▸ Data shown:
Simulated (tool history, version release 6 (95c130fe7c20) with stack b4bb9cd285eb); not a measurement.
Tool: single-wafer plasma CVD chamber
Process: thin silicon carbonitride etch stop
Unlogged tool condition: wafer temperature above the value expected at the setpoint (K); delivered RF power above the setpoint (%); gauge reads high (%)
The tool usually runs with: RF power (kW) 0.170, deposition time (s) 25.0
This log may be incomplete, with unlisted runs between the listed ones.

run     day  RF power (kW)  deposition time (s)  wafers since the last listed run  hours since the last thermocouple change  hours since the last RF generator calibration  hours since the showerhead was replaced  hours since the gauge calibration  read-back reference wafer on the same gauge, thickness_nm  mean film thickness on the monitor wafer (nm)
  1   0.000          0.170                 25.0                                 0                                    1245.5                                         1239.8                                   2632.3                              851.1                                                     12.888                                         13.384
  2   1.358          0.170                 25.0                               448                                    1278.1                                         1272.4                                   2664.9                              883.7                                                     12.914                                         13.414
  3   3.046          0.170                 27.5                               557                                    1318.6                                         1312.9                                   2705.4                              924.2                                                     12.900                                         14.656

▸ Work item: Retype every line of the listing exactly as it appears.

▸ Answer box:
Simulated (tool history, version release 6 (95c130fe7c20) with stack b4bb9cd285eb); not a measurement.
Tool: single-wafer plasma CVD chamber
Process: thin silicon carbonitride etch stop
Unlogged tool condition: wafer temperature above the value expected at the setpoint (K); delivered RF power above the setpoint (%); gauge reads high (%)
The tool usually runs with: RF power (kW) 0.170, deposition time (s) 25.0
This log may be incomplete, with unlisted runs between the listed ones.

run     day  RF power (kW)  deposition time (s)  wafers since the last listed run  hours since the last thermocouple change  hours since the last RF generator calibration  hours since the showerhead was replaced  hours since the gauge calibration  read-back reference wafer on the same gauge, thickness_nm  mean film thickness on the monitor wafer (nm)
  1   0.000          0.170                 25.0                                 0                                    1245.5                                         1239.8                                   2632.3                              851.1                                                     12.888                                         13.384
  2   1.358          0.170                 25.0                               448                                    1278.1                                         1272.4                                   2664.9                              883.7                                                     12.914                                         13.414
  3   3.046          0.170                 27.5                               557                                    1318.6                                         1312.9                                   2705.4                              924.2                                                     12.900                                         14.656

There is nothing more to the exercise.